__Requirement__. Within the entries below, find the portion that opens with the line containing "to the next." and closes with the line containing "2 DIRECTIONAL_DEP with". Retype that portion exactly and only.

__Data excerpts__.
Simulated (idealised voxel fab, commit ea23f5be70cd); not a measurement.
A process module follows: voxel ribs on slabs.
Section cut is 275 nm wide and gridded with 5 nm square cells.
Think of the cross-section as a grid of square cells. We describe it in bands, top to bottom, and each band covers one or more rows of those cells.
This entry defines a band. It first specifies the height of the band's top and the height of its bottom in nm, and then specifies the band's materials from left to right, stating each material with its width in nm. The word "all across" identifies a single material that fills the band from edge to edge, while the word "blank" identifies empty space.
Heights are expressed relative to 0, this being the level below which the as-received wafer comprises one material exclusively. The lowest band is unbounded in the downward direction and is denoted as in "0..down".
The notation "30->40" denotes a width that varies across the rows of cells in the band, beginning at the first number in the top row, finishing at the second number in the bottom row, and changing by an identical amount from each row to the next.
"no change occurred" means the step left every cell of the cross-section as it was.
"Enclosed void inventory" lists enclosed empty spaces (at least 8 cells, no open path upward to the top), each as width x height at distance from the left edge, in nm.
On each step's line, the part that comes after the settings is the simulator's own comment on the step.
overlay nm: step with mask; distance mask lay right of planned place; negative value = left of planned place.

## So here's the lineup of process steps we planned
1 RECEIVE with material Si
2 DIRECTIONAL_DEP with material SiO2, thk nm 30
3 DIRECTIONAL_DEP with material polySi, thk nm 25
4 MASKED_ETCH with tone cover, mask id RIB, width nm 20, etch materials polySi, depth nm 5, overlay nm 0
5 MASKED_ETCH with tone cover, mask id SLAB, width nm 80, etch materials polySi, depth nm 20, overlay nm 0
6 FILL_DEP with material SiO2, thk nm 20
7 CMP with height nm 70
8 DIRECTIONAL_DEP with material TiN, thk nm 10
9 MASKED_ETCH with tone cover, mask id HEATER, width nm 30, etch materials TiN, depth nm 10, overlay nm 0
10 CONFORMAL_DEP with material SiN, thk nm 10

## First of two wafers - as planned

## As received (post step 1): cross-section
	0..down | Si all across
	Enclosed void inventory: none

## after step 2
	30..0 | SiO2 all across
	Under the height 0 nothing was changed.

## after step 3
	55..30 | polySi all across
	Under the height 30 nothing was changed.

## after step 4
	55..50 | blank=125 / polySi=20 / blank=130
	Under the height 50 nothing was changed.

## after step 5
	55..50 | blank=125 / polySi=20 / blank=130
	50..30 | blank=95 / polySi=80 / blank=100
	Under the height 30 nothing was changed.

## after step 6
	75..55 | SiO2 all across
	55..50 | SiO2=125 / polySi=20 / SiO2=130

__Written response__.
The notation "30->40" denotes a width that varies across the rows of cells in the band, beginning at the first number in the top row, finishing at the second number in the bottom row, and changing by an identical amount from each row to the next.
"no change occurred" means the step left every cell of the cross-section as it was.
"Enclosed void inventory" lists enclosed empty spaces (at least 8 cells, no open path upward to the top), each as width x height at distance from the left edge, in nm.
On each step's line, the part that comes after the settings is the simulator's own comment on the step.
overlay nm: step with mask; distance mask lay right of planned place; negative value = left of planned place.

## So here's the lineup of process steps we planned
1 RECEIVE with material Si
2 DIRECTIONAL_DEP with material SiO2, thk nm 30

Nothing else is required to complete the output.